• WORK INSTRUCTION: Beginning with the first line, copy out each line of the material until the line containing "Killed dies count" has been copied as well.

##############################

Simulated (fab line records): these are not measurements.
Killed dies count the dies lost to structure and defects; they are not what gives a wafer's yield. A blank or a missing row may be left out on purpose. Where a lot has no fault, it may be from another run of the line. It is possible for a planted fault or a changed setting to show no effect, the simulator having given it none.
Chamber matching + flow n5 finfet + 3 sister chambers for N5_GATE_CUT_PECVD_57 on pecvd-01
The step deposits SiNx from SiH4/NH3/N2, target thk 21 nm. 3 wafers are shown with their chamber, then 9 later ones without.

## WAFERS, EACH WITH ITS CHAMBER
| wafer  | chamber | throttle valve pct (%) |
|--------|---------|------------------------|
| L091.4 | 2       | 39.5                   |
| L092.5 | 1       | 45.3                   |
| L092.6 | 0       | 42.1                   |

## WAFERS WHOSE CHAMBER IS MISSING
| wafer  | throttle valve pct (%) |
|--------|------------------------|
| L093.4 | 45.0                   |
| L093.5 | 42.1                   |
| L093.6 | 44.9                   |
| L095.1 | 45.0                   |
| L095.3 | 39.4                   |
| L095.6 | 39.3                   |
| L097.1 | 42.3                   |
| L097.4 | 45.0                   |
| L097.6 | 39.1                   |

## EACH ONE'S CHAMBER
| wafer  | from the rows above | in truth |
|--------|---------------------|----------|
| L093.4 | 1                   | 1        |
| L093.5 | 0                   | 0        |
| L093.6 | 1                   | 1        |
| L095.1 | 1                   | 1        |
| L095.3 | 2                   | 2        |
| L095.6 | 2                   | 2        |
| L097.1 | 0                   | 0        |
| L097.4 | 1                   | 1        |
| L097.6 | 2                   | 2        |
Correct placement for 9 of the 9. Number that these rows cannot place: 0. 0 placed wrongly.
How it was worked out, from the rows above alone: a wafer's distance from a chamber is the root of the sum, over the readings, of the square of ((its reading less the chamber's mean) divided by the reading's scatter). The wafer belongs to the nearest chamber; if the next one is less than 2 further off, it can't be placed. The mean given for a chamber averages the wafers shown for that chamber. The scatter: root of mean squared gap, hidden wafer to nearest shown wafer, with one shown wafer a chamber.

##############################

• EXPECTED ANSWER:
Simulated (fab line records): these are not measurements.
Killed dies count the dies lost to structure and defects; they are not what gives a wafer's yield. A blank or a missing row may be left out on purpose. Where a lot has no fault, it may be from another run of the line. It is possible for a planted fault or a changed setting to show no effect, the simulator having given it none.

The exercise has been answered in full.